_Available data_
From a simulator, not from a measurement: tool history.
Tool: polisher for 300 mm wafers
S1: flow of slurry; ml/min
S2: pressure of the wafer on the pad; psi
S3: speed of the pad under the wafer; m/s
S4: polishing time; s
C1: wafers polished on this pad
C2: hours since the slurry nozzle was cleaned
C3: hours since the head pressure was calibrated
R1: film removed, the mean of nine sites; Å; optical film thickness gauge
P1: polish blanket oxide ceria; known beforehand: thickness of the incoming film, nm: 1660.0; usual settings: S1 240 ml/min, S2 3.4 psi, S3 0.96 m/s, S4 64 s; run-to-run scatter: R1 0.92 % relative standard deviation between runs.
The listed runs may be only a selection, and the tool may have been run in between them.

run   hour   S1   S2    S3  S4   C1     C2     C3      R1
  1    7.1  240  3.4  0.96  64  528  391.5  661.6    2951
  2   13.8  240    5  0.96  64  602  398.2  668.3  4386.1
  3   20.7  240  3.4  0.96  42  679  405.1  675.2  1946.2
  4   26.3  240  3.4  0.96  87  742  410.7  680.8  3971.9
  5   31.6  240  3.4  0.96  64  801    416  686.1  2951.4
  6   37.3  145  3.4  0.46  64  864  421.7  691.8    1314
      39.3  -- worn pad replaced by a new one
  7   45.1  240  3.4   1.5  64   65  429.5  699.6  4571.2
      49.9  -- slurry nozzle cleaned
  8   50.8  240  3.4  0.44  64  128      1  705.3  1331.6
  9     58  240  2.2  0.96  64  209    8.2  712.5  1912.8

_Work order_
Please return only the lines above, starting at the line that has "C1: wafers polished on this pad" and ending at the line that has "R1: film removed, the", keeping both and leaving each one unchanged.

_Response box_
C1: wafers polished on this pad
C2: hours since the slurry nozzle was cleaned
C3: hours since the head pressure was calibrated
R1: film removed, the mean of nine sites; Å; optical film thickness gauge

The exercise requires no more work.